**EXTRACTED RECORDS**
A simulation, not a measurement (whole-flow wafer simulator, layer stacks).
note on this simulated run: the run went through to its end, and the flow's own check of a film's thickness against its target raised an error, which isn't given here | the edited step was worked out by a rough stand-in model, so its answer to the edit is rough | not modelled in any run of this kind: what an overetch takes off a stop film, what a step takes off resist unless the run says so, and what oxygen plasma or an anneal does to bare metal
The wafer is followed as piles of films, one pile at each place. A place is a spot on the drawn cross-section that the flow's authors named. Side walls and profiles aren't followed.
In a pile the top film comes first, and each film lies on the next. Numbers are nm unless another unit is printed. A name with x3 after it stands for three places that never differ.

**BRIEF**
The data are to be transcribed in full, exactly as given.

**YOUR SOLUTION**
A simulation, not a measurement (whole-flow wafer simulator, layer stacks).
note on this simulated run: the run went through to its end, and the flow's own check of a film's thickness against its target raised an error, which isn't given here | the edited step was worked out by a rough stand-in model, so its answer to the edit is rough | not modelled in any run of this kind: what an overetch takes off a stop film, what a step takes off resist unless the run says so, and what oxygen plasma or an anneal does to bare metal
The wafer is followed as piles of films, one pile at each place. A place is a spot on the drawn cross-section that the flow's authors named. Side walls and profiles aren't followed.
In a pile the top film comes first, and each film lies on the next. Numbers are nm unless another unit is printed. A name with x3 after it stands for three places that never differ.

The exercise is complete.